BEGIN

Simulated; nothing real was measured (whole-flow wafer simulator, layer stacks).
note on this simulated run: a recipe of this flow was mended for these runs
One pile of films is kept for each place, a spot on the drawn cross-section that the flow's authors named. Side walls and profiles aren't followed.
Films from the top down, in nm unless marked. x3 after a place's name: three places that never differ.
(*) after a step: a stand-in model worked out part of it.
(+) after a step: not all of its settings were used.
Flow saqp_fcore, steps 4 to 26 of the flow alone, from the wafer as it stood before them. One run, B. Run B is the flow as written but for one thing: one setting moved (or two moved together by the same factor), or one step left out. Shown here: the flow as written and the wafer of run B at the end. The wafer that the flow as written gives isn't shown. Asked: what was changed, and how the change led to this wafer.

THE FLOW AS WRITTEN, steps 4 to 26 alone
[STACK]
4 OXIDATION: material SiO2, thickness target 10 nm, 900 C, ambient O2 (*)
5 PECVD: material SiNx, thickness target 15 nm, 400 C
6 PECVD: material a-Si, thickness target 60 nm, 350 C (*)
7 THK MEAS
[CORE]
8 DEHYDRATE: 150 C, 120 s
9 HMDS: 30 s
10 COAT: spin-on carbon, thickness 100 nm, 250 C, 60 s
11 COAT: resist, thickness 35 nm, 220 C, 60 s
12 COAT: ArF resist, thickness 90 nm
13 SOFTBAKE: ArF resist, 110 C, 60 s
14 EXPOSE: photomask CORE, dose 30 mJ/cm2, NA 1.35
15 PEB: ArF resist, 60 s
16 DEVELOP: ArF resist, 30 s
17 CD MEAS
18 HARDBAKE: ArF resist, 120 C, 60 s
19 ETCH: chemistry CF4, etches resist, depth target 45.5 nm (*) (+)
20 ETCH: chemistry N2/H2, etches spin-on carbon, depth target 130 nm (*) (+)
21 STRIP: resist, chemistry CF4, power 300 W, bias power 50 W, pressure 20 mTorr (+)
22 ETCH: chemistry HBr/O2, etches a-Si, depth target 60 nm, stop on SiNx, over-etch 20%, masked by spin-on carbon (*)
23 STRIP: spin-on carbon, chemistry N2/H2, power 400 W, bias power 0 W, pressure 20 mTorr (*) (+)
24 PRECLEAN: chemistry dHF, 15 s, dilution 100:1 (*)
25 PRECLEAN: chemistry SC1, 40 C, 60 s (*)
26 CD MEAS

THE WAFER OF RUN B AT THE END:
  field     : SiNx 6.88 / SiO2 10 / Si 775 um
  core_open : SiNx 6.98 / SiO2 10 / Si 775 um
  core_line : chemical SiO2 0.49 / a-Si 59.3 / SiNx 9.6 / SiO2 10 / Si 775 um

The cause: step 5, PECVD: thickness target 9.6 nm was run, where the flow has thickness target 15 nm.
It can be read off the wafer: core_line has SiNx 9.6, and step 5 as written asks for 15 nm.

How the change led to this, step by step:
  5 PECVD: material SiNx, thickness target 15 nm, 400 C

END

> Action item
Word for word, quote the lines of the material from the first line through the line with "core_open : SiNx 6.98 / SiO2 10 / Si 775 um", both ends included.

> Answer space
Simulated; nothing real was measured (whole-flow wafer simulator, layer stacks).
note on this simulated run: a recipe of this flow was mended for these runs
One pile of films is kept for each place, a spot on the drawn cross-section that the flow's authors named. Side walls and profiles aren't followed.
Films from the top down, in nm unless marked. x3 after a place's name: three places that never differ.
(*) after a step: a stand-in model worked out part of it.
(+) after a step: not all of its settings were used.
Flow saqp_fcore, steps 4 to 26 of the flow alone, from the wafer as it stood before them. One run, B. Run B is the flow as written but for one thing: one setting moved (or two moved together by the same factor), or one step left out. Shown here: the flow as written and the wafer of run B at the end. The wafer that the flow as written gives isn't shown. Asked: what was changed, and how the change led to this wafer.

THE FLOW AS WRITTEN, steps 4 to 26 alone
[STACK]
4 OXIDATION: material SiO2, thickness target 10 nm, 900 C, ambient O2 (*)
5 PECVD: material SiNx, thickness target 15 nm, 400 C
6 PECVD: material a-Si, thickness target 60 nm, 350 C (*)
7 THK MEAS
[CORE]
8 DEHYDRATE: 150 C, 120 s
9 HMDS: 30 s
10 COAT: spin-on carbon, thickness 100 nm, 250 C, 60 s
11 COAT: resist, thickness 35 nm, 220 C, 60 s
12 COAT: ArF resist, thickness 90 nm
13 SOFTBAKE: ArF resist, 110 C, 60 s
14 EXPOSE: photomask CORE, dose 30 mJ/cm2, NA 1.35
15 PEB: ArF resist, 60 s
16 DEVELOP: ArF resist, 30 s
17 CD MEAS
18 HARDBAKE: ArF resist, 120 C, 60 s
19 ETCH: chemistry CF4, etches resist, depth target 45.5 nm (*) (+)
20 ETCH: chemistry N2/H2, etches spin-on carbon, depth target 130 nm (*) (+)
21 STRIP: resist, chemistry CF4, power 300 W, bias power 50 W, pressure 20 mTorr (+)
22 ETCH: chemistry HBr/O2, etches a-Si, depth target 60 nm, stop on SiNx, over-etch 20%, masked by spin-on carbon (*)
23 STRIP: spin-on carbon, chemistry N2/H2, power 400 W, bias power 0 W, pressure 20 mTorr (*) (+)
24 PRECLEAN: chemistry dHF, 15 s, dilution 100:1 (*)
25 PRECLEAN: chemistry SC1, 40 C, 60 s (*)
26 CD MEAS

THE WAFER OF RUN B AT THE END:
  field     : SiNx 6.88 / SiO2 10 / Si 775 um
  core_open : SiNx 6.98 / SiO2 10 / Si 775 um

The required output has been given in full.